**Work order:** Reproduce verbatim the lines of the material below, starting at the line with "Killed dies: the" and ending at the line with "route steps=1938 shown", both inclusive; skip the rest.

□ □ □

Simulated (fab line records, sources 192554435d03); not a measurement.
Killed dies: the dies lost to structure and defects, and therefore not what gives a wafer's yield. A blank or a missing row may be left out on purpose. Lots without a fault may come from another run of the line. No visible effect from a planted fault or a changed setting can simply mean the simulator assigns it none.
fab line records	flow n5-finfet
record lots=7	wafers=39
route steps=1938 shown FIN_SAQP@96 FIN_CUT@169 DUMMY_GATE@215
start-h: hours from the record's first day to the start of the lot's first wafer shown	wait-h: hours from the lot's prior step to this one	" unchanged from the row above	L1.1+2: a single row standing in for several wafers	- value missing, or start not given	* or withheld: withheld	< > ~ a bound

□ □ □

**Task response:**
Killed dies: the dies lost to structure and defects, and therefore not what gives a wafer's yield. A blank or a missing row may be left out on purpose. Lots without a fault may come from another run of the line. No visible effect from a planted fault or a changed setting can simply mean the simulator assigns it none.
fab line records	flow n5-finfet
record lots=7	wafers=39
route steps=1938 shown FIN_SAQP@96 FIN_CUT@169 DUMMY_GATE@215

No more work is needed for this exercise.